**EXERCISE**
Repeat the listing below word for word, leaving nothing out.

**EXTRACTED ENTRIES**
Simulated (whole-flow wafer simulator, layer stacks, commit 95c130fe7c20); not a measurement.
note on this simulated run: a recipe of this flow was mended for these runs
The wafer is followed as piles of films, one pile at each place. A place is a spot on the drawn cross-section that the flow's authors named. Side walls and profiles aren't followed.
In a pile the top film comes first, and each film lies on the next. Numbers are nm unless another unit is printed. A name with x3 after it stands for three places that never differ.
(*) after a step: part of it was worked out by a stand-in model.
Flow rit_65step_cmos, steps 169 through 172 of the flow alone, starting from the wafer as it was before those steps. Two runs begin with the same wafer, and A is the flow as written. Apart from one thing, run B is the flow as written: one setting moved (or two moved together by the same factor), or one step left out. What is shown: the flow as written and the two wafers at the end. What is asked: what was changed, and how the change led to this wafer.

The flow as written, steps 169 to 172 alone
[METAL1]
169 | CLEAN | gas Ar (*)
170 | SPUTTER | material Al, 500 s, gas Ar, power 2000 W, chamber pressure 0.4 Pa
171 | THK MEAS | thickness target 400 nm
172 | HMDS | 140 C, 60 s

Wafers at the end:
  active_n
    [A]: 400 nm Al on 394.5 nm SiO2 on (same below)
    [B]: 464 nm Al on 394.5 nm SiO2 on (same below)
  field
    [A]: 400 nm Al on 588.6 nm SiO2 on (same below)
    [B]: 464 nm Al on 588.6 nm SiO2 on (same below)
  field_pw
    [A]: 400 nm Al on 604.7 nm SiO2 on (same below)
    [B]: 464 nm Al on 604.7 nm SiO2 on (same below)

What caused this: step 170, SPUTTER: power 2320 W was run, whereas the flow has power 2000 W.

**PROBLEM SOLUTION**
Simulated (whole-flow wafer simulator, layer stacks, commit 95c130fe7c20); not a measurement.
note on this simulated run: a recipe of this flow was mended for these runs
The wafer is followed as piles of films, one pile at each place. A place is a spot on the drawn cross-section that the flow's authors named. Side walls and profiles aren't followed.
In a pile the top film comes first, and each film lies on the next. Numbers are nm unless another unit is printed. A name with x3 after it stands for three places that never differ.
(*) after a step: part of it was worked out by a stand-in model.
Flow rit_65step_cmos, steps 169 through 172 of the flow alone, starting from the wafer as it was before those steps. Two runs begin with the same wafer, and A is the flow as written. Apart from one thing, run B is the flow as written: one setting moved (or two moved together by the same factor), or one step left out. What is shown: the flow as written and the two wafers at the end. What is asked: what was changed, and how the change led to this wafer.

The flow as written, steps 169 to 172 alone
[METAL1]
169 | CLEAN | gas Ar (*)
170 | SPUTTER | material Al, 500 s, gas Ar, power 2000 W, chamber pressure 0.4 Pa
171 | THK MEAS | thickness target 400 nm
172 | HMDS | 140 C, 60 s

Wafers at the end:
  active_n
    [A]: 400 nm Al on 394.5 nm SiO2 on (same below)
    [B]: 464 nm Al on 394.5 nm SiO2 on (same below)
  field
    [A]: 400 nm Al on 588.6 nm SiO2 on (same below)
    [B]: 464 nm Al on 588.6 nm SiO2 on (same below)
  field_pw
    [A]: 400 nm Al on 604.7 nm SiO2 on (same below)
    [B]: 464 nm Al on 604.7 nm SiO2 on (same below)

What caused this: step 170, SPUTTER: power 2320 W was run, whereas the flow has power 2000 W.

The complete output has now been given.